(Record extracts)

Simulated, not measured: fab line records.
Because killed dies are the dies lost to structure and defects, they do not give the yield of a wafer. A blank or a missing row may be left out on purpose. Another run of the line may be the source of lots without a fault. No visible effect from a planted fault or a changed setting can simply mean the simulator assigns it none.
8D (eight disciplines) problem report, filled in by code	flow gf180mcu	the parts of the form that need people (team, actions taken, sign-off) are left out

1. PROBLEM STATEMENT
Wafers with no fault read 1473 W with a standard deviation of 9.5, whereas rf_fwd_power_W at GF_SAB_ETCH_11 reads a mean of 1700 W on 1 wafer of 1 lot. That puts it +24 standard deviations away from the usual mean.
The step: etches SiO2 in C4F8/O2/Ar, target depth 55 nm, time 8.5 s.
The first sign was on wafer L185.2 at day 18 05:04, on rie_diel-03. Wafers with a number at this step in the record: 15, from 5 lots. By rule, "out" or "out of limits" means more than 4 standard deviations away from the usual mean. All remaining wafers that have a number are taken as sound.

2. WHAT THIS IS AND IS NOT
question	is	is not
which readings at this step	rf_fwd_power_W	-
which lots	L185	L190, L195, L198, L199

(End Record extracts)

Starting from the top of the records and ending at the line that contains "The step: etches", repeat each line exactly and return only those lines.

Simulated, not measured: fab line records.
Because killed dies are the dies lost to structure and defects, they do not give the yield of a wafer. A blank or a missing row may be left out on purpose. Another run of the line may be the source of lots without a fault. No visible effect from a planted fault or a changed setting can simply mean the simulator assigns it none.
8D (eight disciplines) problem report, filled in by code	flow gf180mcu	the parts of the form that need people (team, actions taken, sign-off) are left out

1. PROBLEM STATEMENT
Wafers with no fault read 1473 W with a standard deviation of 9.5, whereas rf_fwd_power_W at GF_SAB_ETCH_11 reads a mean of 1700 W on 1 wafer of 1 lot. That puts it +24 standard deviations away from the usual mean.
The step: etches SiO2 in C4F8/O2/Ar, target depth 55 nm, time 8.5 s.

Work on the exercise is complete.